PROVIDED RECORDS: Begin

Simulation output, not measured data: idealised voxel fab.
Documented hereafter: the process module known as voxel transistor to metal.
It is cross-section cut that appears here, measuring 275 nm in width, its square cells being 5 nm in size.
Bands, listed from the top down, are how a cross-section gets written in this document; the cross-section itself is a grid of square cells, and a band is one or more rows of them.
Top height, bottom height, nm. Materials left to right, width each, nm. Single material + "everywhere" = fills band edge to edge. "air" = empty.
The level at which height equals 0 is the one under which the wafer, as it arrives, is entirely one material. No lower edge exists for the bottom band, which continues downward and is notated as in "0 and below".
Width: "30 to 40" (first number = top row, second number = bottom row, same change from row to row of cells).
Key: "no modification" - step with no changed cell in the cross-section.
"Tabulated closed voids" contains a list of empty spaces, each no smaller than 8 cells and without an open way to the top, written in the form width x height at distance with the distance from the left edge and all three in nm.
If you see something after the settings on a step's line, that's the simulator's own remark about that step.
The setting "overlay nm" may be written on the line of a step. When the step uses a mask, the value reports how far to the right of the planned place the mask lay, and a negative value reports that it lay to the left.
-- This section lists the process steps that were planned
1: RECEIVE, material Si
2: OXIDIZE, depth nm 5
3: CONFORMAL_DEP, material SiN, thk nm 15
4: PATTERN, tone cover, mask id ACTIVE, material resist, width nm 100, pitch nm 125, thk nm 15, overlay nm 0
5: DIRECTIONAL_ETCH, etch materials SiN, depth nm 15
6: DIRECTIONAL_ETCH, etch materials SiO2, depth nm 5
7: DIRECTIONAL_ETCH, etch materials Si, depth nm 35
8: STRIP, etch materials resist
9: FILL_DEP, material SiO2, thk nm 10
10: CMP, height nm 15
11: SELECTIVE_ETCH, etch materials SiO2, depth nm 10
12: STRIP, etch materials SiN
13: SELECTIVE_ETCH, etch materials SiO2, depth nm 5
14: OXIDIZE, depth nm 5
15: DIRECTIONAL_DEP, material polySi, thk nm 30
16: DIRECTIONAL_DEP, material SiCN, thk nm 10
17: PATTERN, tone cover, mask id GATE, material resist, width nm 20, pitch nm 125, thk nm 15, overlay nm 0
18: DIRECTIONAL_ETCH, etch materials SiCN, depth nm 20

PROVIDED RECORDS: End

Repeat the material above exactly, beginning with its first line and ending with the line that holds "Top height, bottom", and leave out everything else.

### RESULT:
Simulation output, not measured data: idealised voxel fab.
Documented hereafter: the process module known as voxel transistor to metal.
It is cross-section cut that appears here, measuring 275 nm in width, its square cells being 5 nm in size.
Bands, listed from the top down, are how a cross-section gets written in this document; the cross-section itself is a grid of square cells, and a band is one or more rows of them.
Top height, bottom height, nm. Materials left to right, width each, nm. Single material + "everywhere" = fills band edge to edge. "air" = empty.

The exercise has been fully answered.